Work order: Below is a set of entries; copy all of them exactly.

Provided data:
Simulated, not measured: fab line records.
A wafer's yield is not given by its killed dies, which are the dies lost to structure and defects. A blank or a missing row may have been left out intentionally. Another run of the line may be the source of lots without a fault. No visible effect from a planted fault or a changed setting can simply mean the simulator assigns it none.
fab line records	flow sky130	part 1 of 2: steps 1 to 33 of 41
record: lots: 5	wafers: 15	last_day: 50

Solution:
Simulated, not measured: fab line records.
A wafer's yield is not given by its killed dies, which are the dies lost to structure and defects. A blank or a missing row may have been left out intentionally. Another run of the line may be the source of lots without a fault. No visible effect from a planted fault or a changed setting can simply mean the simulator assigns it none.
fab line records	flow sky130	part 1 of 2: steps 1 to 33 of 41
record: lots: 5	wafers: 15	last_day: 50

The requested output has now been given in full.